A verbatim transcript of the lines below, starting at the first and ending with the one that holds "Hi, I had a", is what should be produced.

→ Dataset records:
==*==
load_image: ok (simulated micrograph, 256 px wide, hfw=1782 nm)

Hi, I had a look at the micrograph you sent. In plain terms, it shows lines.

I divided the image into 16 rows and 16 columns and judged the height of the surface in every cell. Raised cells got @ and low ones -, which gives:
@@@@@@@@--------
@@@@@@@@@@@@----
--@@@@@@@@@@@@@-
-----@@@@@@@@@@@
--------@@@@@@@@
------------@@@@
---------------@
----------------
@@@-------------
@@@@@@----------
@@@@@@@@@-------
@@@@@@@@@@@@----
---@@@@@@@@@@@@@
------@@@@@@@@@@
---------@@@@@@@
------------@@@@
==*==

→ Exercise output:
load_image: ok (simulated micrograph, 256 px wide, hfw=1782 nm)

Hi, I had a look at the micrograph you sent. In plain terms, it shows lines.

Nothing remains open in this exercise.